• _Work order_:
Set the data down again so that every line matches exactly.

*** Opening Recorded information ***
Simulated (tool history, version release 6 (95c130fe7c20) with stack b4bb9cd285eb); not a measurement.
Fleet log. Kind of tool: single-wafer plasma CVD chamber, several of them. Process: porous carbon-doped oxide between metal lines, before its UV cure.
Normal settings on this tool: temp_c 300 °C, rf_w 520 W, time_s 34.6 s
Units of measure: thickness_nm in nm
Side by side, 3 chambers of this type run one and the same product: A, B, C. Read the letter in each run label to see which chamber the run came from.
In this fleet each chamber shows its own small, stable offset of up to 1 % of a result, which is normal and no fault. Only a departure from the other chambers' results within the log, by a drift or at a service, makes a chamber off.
*** Closing Recorded information ***

• _Exercise solution_:
Simulated (tool history, version release 6 (95c130fe7c20) with stack b4bb9cd285eb); not a measurement.
Fleet log. Kind of tool: single-wafer plasma CVD chamber, several of them. Process: porous carbon-doped oxide between metal lines, before its UV cure.
Normal settings on this tool: temp_c 300 °C, rf_w 520 W, time_s 34.6 s
Units of measure: thickness_nm in nm
Side by side, 3 chambers of this type run one and the same product: A, B, C. Read the letter in each run label to see which chamber the run came from.
In this fleet each chamber shows its own small, stable offset of up to 1 % of a result, which is normal and no fault. Only a departure from the other chambers' results within the log, by a drift or at a service, makes a chamber off.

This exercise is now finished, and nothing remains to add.